+++

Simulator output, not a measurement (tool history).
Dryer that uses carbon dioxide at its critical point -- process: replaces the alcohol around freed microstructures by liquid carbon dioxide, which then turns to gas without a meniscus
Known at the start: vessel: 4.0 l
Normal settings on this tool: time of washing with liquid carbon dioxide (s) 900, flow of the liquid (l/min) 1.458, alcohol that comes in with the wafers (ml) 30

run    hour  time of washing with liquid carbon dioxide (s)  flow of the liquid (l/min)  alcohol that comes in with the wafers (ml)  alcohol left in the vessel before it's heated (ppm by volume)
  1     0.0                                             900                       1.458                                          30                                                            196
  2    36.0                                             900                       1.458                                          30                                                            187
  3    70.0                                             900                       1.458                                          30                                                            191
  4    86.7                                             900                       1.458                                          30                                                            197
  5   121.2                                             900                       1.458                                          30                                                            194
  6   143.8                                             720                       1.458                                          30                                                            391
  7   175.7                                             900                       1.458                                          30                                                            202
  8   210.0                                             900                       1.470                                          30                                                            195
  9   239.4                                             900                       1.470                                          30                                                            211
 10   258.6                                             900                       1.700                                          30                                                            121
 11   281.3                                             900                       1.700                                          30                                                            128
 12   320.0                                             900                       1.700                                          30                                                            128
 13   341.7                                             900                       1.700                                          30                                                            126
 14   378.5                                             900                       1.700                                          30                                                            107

+++

**Work order**
Include the first line of the listing, the line with "Known at the start: vessel: 4.0 l", and every line between them, each repeated exactly, and output only those.

**Your response**
Simulator output, not a measurement (tool history).
Dryer that uses carbon dioxide at its critical point -- process: replaces the alcohol around freed microstructures by liquid carbon dioxide, which then turns to gas without a meniscus
Known at the start: vessel: 4.0 l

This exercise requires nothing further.